## Action item:
Print the material underneath in full, keeping every line exactly as it is.

## Data:
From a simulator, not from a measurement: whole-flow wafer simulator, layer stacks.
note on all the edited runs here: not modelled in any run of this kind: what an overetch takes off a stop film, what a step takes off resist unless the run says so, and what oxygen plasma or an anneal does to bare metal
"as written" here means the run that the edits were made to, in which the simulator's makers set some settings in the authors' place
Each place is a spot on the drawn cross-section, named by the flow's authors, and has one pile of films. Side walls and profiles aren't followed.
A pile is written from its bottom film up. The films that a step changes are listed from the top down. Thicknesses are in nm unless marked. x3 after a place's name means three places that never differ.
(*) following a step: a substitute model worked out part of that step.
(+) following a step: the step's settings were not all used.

## Task output:
From a simulator, not from a measurement: whole-flow wafer simulator, layer stacks.
note on all the edited runs here: not modelled in any run of this kind: what an overetch takes off a stop film, what a step takes off resist unless the run says so, and what oxygen plasma or an anneal does to bare metal
"as written" here means the run that the edits were made to, in which the simulator's makers set some settings in the authors' place
Each place is a spot on the drawn cross-section, named by the flow's authors, and has one pile of films. Side walls and profiles aren't followed.
A pile is written from its bottom film up. The films that a step changes are listed from the top down. Thicknesses are in nm unless marked. x3 after a place's name means three places that never differ.
(*) following a step: a substitute model worked out part of that step.
(+) following a step: the step's settings were not all used.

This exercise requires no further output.